::: Material provided

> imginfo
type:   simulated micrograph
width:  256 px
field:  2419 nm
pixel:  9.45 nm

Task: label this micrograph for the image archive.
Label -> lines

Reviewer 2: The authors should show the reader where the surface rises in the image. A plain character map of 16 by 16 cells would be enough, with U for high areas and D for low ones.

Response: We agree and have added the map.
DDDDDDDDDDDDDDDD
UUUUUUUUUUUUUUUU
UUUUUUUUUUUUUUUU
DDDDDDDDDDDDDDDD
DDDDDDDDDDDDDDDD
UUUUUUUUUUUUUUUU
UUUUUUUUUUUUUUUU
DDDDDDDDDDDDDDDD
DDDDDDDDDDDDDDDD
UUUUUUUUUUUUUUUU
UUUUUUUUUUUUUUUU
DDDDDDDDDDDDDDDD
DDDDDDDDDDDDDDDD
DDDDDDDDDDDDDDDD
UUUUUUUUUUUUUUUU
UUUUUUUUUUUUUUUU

::::::

• [Brief] Please give an exact restatement of only the lines from the beginning of the material above to the line with "Label -> lines", inclusive.

• [Task answer]
> imginfo
type:   simulated micrograph
width:  256 px
field:  2419 nm
pixel:  9.45 nm

Task: label this micrograph for the image archive.
Label -> lines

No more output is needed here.